- **Data excerpts**
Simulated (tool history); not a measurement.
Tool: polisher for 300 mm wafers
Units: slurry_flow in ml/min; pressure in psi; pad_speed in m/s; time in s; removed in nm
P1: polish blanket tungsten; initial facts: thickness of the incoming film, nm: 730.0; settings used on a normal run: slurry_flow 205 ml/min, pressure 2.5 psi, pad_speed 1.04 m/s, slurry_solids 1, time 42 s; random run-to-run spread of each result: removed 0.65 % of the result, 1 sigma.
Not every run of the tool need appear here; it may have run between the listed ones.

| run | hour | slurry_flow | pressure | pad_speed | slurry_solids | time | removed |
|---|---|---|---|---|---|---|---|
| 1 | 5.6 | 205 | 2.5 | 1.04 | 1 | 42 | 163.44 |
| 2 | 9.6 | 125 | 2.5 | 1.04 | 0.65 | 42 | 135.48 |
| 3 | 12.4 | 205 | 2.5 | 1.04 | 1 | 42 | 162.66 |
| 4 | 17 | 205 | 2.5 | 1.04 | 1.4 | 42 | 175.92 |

- **Assignment**
Starting with the first line of the listing, output each line exactly until you have included the one containing "P1: polish blanket".

- **Written answer**
Simulated (tool history); not a measurement.
Tool: polisher for 300 mm wafers
Units: slurry_flow in ml/min; pressure in psi; pad_speed in m/s; time in s; removed in nm
P1: polish blanket tungsten; initial facts: thickness of the incoming film, nm: 730.0; settings used on a normal run: slurry_flow 205 ml/min, pressure 2.5 psi, pad_speed 1.04 m/s, slurry_solids 1, time 42 s; random run-to-run spread of each result: removed 0.65 % of the result, 1 sigma.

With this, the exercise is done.